Work item
Repeat the listing below in full, exactly.

Information given
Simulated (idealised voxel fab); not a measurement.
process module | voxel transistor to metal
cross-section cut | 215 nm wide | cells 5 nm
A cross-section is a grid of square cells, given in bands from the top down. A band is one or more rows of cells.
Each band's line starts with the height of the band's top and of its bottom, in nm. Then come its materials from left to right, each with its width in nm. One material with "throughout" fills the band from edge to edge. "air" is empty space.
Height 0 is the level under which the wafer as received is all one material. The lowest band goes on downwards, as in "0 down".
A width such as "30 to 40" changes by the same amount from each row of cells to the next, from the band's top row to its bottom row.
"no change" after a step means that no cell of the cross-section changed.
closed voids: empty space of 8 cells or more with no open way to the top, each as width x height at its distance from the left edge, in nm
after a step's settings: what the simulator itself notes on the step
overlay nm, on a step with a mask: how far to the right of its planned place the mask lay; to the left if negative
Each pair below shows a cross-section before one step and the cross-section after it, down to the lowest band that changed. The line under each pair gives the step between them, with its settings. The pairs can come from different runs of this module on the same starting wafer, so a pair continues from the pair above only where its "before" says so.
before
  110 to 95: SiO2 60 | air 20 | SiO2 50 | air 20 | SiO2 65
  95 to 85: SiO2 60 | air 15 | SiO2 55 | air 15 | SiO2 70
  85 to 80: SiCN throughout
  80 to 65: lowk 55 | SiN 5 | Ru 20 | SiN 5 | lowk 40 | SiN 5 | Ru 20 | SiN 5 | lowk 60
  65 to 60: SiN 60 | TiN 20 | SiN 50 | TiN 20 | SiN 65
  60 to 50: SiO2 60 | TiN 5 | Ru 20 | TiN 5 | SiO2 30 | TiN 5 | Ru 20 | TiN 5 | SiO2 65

Written answer
Simulated (idealised voxel fab); not a measurement.
process module | voxel transistor to metal
cross-section cut | 215 nm wide | cells 5 nm
A cross-section is a grid of square cells, given in bands from the top down. A band is one or more rows of cells.
Each band's line starts with the height of the band's top and of its bottom, in nm. Then come its materials from left to right, each with its width in nm. One material with "throughout" fills the band from edge to edge. "air" is empty space.
Height 0 is the level under which the wafer as received is all one material. The lowest band goes on downwards, as in "0 down".
A width such as "30 to 40" changes by the same amount from each row of cells to the next, from the band's top row to its bottom row.
"no change" after a step means that no cell of the cross-section changed.
closed voids: empty space of 8 cells or more with no open way to the top, each as width x height at its distance from the left edge, in nm
after a step's settings: what the simulator itself notes on the step
overlay nm, on a step with a mask: how far to the right of its planned place the mask lay; to the left if negative
Each pair below shows a cross-section before one step and the cross-section after it, down to the lowest band that changed. The line under each pair gives the step between them, with its settings. The pairs can come from different runs of this module on the same starting wafer, so a pair continues from the pair above only where its "before" says so.
before
  110 to 95: SiO2 60 | air 20 | SiO2 50 | air 20 | SiO2 65
  95 to 85: SiO2 60 | air 15 | SiO2 55 | air 15 | SiO2 70
  85 to 80: SiCN throughout
  80 to 65: lowk 55 | SiN 5 | Ru 20 | SiN 5 | lowk 40 | SiN 5 | Ru 20 | SiN 5 | lowk 60
  65 to 60: SiN 60 | TiN 20 | SiN 50 | TiN 20 | SiN 65
  60 to 50: SiO2 60 | TiN 5 | Ru 20 | TiN 5 | SiO2 30 | TiN 5 | Ru 20 | TiN 5 | SiO2 65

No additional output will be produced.